◆ Material shown ◆
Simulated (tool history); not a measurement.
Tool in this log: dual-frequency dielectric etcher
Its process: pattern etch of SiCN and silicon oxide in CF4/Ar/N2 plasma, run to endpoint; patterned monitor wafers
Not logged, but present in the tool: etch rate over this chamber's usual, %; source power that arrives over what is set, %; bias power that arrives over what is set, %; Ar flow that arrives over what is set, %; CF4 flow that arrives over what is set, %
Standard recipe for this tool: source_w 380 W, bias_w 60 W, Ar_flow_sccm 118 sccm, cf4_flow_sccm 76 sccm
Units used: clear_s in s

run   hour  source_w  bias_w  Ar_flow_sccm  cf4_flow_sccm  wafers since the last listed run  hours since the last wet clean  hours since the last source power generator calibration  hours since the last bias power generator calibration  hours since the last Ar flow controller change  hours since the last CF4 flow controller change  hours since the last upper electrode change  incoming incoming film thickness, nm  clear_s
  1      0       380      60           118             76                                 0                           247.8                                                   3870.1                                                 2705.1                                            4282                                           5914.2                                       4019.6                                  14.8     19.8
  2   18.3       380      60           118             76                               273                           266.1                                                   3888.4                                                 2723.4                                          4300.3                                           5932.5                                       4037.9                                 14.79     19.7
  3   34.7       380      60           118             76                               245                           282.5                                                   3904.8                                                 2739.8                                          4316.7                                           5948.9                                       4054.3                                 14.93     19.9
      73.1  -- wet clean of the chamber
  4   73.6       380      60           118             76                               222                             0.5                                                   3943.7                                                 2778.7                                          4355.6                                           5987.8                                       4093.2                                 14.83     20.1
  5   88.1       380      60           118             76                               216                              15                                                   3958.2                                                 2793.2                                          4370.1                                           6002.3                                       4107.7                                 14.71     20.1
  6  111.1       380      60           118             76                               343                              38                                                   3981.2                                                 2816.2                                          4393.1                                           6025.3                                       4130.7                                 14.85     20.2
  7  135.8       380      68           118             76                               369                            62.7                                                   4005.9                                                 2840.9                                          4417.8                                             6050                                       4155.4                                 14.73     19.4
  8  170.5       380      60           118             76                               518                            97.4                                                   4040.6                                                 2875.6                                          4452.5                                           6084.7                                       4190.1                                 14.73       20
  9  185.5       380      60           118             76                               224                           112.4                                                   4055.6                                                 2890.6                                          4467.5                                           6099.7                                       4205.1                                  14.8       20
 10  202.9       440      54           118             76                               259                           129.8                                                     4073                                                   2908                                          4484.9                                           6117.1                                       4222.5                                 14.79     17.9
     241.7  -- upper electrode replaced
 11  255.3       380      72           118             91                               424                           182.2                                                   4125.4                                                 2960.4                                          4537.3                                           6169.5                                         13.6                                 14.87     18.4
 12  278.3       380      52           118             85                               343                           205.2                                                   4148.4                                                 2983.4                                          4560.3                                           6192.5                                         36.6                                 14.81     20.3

◆ Action item ◆
Beginning with the very first line of the records above, please retype each line through the one that has "Its process: pattern", and add nothing.

◆ Answer section ◆
Simulated (tool history); not a measurement.
Tool in this log: dual-frequency dielectric etcher
Its process: pattern etch of SiCN and silicon oxide in CF4/Ar/N2 plasma, run to endpoint; patterned monitor wafers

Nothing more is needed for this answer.